**Task item**
Write out the entries once more, exactly as they appear.

----- Listed records
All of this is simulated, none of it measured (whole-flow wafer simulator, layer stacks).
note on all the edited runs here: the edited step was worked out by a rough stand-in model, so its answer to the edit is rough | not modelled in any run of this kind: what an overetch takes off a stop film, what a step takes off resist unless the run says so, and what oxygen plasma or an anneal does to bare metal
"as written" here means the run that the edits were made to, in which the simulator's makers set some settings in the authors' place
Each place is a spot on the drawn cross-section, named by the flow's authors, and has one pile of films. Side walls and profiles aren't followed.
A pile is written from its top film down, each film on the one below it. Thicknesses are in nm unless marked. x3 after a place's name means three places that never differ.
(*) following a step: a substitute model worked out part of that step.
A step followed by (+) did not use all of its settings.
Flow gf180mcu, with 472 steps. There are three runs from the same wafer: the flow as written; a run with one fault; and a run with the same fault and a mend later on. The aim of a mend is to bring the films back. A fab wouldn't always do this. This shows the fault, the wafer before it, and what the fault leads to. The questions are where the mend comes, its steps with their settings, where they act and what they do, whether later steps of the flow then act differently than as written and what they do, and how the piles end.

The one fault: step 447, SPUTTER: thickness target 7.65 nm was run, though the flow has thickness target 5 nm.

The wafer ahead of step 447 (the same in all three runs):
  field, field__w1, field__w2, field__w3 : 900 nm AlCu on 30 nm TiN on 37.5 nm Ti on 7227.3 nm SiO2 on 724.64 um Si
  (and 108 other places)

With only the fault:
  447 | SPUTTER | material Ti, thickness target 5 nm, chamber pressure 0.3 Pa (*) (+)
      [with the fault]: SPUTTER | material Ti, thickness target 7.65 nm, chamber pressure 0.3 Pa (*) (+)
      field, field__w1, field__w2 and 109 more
----------

**Written solution**
All of this is simulated, none of it measured (whole-flow wafer simulator, layer stacks).
note on all the edited runs here: the edited step was worked out by a rough stand-in model, so its answer to the edit is rough | not modelled in any run of this kind: what an overetch takes off a stop film, what a step takes off resist unless the run says so, and what oxygen plasma or an anneal does to bare metal
"as written" here means the run that the edits were made to, in which the simulator's makers set some settings in the authors' place
Each place is a spot on the drawn cross-section, named by the flow's authors, and has one pile of films. Side walls and profiles aren't followed.
A pile is written from its top film down, each film on the one below it. Thicknesses are in nm unless marked. x3 after a place's name means three places that never differ.
(*) following a step: a substitute model worked out part of that step.
A step followed by (+) did not use all of its settings.
Flow gf180mcu, with 472 steps. There are three runs from the same wafer: the flow as written; a run with one fault; and a run with the same fault and a mend later on. The aim of a mend is to bring the films back. A fab wouldn't always do this. This shows the fault, the wafer before it, and what the fault leads to. The questions are where the mend comes, its steps with their settings, where they act and what they do, whether later steps of the flow then act differently than as written and what they do, and how the piles end.

The one fault: step 447, SPUTTER: thickness target 7.65 nm was run, though the flow has thickness target 5 nm.

The wafer ahead of step 447 (the same in all three runs):
  field, field__w1, field__w2, field__w3 : 900 nm AlCu on 30 nm TiN on 37.5 nm Ti on 7227.3 nm SiO2 on 724.64 um Si
  (and 108 other places)

With only the fault:
  447 | SPUTTER | material Ti, thickness target 5 nm, chamber pressure 0.3 Pa (*) (+)
      [with the fault]: SPUTTER | material Ti, thickness target 7.65 nm, chamber pressure 0.3 Pa (*) (+)
      field, field__w1, field__w2 and 109 more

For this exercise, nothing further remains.